## ASSIGNMENT
Repeat every line below exactly, word for word.

[RAW DATA Boundary: Start]
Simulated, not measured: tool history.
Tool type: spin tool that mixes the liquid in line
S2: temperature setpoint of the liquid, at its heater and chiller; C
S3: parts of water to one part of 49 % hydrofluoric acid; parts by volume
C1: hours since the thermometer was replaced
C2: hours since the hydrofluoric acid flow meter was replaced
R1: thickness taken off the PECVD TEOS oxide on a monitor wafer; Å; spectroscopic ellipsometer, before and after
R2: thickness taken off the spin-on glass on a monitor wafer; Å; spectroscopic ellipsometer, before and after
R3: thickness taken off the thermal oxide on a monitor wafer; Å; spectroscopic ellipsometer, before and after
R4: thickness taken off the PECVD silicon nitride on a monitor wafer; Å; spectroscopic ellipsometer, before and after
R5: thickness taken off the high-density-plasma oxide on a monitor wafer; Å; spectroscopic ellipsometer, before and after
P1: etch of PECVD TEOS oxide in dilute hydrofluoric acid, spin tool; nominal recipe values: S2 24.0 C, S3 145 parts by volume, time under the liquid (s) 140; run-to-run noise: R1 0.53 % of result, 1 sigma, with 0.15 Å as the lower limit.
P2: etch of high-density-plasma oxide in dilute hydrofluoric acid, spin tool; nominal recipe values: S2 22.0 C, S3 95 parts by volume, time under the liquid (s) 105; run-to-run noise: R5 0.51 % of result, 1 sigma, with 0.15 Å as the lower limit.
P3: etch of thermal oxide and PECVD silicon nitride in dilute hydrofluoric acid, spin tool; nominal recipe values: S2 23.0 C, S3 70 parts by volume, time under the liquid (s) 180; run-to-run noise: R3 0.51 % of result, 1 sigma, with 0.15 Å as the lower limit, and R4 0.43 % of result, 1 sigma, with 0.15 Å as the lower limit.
[RAW DATA Boundary: End]

## YOUR SOLUTION
Simulated, not measured: tool history.
Tool type: spin tool that mixes the liquid in line
S2: temperature setpoint of the liquid, at its heater and chiller; C
S3: parts of water to one part of 49 % hydrofluoric acid; parts by volume
C1: hours since the thermometer was replaced
C2: hours since the hydrofluoric acid flow meter was replaced
R1: thickness taken off the PECVD TEOS oxide on a monitor wafer; Å; spectroscopic ellipsometer, before and after
R2: thickness taken off the spin-on glass on a monitor wafer; Å; spectroscopic ellipsometer, before and after
R3: thickness taken off the thermal oxide on a monitor wafer; Å; spectroscopic ellipsometer, before and after
R4: thickness taken off the PECVD silicon nitride on a monitor wafer; Å; spectroscopic ellipsometer, before and after
R5: thickness taken off the high-density-plasma oxide on a monitor wafer; Å; spectroscopic ellipsometer, before and after
P1: etch of PECVD TEOS oxide in dilute hydrofluoric acid, spin tool; nominal recipe values: S2 24.0 C, S3 145 parts by volume, time under the liquid (s) 140; run-to-run noise: R1 0.53 % of result, 1 sigma, with 0.15 Å as the lower limit.
P2: etch of high-density-plasma oxide in dilute hydrofluoric acid, spin tool; nominal recipe values: S2 22.0 C, S3 95 parts by volume, time under the liquid (s) 105; run-to-run noise: R5 0.51 % of result, 1 sigma, with 0.15 Å as the lower limit.
P3: etch of thermal oxide and PECVD silicon nitride in dilute hydrofluoric acid, spin tool; nominal recipe values: S2 23.0 C, S3 70 parts by volume, time under the liquid (s) 180; run-to-run noise: R3 0.51 % of result, 1 sigma, with 0.15 Å as the lower limit, and R4 0.43 % of result, 1 sigma, with 0.15 Å as the lower limit.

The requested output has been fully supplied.